● The data
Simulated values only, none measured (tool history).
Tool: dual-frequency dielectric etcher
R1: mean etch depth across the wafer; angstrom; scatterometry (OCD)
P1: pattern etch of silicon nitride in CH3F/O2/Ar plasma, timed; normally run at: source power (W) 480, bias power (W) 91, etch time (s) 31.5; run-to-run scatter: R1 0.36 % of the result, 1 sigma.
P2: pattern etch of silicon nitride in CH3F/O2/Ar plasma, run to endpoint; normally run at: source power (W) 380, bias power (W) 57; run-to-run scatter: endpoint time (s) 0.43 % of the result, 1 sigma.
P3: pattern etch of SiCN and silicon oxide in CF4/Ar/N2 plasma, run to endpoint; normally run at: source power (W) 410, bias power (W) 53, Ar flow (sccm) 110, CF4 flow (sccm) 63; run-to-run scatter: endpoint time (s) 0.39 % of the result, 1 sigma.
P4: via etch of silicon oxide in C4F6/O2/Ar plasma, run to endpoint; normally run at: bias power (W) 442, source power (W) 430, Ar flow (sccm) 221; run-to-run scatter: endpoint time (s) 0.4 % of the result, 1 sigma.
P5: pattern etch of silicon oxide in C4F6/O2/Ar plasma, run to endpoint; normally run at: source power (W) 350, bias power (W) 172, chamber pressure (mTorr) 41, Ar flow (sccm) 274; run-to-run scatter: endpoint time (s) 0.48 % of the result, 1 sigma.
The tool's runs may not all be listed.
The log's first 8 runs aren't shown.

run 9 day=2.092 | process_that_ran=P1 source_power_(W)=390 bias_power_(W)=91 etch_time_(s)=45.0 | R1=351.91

● Assigned task
Lines from the start of the material through the line containing "R1: mean etch" are wanted. Write them out exactly.

● Problem solution
Simulated values only, none measured (tool history).
Tool: dual-frequency dielectric etcher
R1: mean etch depth across the wafer; angstrom; scatterometry (OCD)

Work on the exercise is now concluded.